---*---
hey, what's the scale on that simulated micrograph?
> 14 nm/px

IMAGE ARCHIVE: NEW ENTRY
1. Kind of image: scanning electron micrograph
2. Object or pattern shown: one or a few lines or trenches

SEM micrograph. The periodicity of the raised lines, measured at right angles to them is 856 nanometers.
---*---

▸ Assigned task: Take each record above and return it verbatim.

▸ Task solution:
hey, what's the scale on that simulated micrograph?
> 14 nm/px

IMAGE ARCHIVE: NEW ENTRY
1. Kind of image: scanning electron micrograph
2. Object or pattern shown: one or a few lines or trenches

SEM micrograph. The periodicity of the raised lines, measured at right angles to them is 856 nanometers.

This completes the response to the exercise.